━━ Data excerpts

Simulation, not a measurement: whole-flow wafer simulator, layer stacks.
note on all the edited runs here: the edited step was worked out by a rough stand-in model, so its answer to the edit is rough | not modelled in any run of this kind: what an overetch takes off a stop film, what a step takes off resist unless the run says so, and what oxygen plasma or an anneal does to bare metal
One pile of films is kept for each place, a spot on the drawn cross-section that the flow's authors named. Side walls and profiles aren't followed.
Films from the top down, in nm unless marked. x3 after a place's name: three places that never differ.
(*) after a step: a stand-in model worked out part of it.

━━━━

Work request> Nothing should be altered. Set down all the data again.

Answer box>
Simulation, not a measurement: whole-flow wafer simulator, layer stacks.
note on all the edited runs here: the edited step was worked out by a rough stand-in model, so its answer to the edit is rough | not modelled in any run of this kind: what an overetch takes off a stop film, what a step takes off resist unless the run says so, and what oxygen plasma or an anneal does to bare metal
One pile of films is kept for each place, a spot on the drawn cross-section that the flow's authors named. Side walls and profiles aren't followed.
Films from the top down, in nm unless marked. x3 after a place's name: three places that never differ.
(*) after a step: a stand-in model worked out part of it.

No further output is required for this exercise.